▼▼▼
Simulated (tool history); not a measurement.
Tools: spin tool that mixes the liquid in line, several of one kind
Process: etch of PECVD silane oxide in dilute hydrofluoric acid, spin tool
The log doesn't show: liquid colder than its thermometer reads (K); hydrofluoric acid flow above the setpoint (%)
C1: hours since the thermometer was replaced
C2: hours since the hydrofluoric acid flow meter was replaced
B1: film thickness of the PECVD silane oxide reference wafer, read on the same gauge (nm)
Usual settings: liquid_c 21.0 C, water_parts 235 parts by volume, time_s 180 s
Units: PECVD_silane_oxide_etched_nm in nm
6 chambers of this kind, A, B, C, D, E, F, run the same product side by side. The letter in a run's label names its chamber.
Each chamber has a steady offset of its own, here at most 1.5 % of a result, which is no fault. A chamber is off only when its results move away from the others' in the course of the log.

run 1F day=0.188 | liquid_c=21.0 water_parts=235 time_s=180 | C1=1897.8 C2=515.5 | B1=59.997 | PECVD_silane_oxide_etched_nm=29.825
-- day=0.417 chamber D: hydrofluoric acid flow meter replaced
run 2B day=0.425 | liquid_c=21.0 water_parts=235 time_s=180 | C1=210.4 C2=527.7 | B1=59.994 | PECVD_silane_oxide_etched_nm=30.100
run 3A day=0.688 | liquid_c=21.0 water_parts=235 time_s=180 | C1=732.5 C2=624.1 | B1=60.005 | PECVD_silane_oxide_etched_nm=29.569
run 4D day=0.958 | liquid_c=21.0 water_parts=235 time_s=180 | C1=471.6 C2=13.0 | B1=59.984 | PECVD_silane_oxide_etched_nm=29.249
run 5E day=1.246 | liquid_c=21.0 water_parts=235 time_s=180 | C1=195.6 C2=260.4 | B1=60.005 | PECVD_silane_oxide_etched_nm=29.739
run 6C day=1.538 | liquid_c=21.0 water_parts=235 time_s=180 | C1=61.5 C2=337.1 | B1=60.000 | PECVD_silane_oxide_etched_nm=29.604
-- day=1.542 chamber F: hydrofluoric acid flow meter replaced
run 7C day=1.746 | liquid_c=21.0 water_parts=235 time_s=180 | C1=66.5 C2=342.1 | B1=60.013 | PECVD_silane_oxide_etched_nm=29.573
▲▲▲

--- Activity ---
Only the lines above from the line with "The log doesn't" to the line with "Units: PECVD_silane_oxide_etched_nm in nm", those two lines included, should be reproduced exactly.

--- Task answer ---
The log doesn't show: liquid colder than its thermometer reads (K); hydrofluoric acid flow above the setpoint (%)
C1: hours since the thermometer was replaced
C2: hours since the hydrofluoric acid flow meter was replaced
B1: film thickness of the PECVD silane oxide reference wafer, read on the same gauge (nm)
Usual settings: liquid_c 21.0 C, water_parts 235 parts by volume, time_s 180 s
Units: PECVD_silane_oxide_etched_nm in nm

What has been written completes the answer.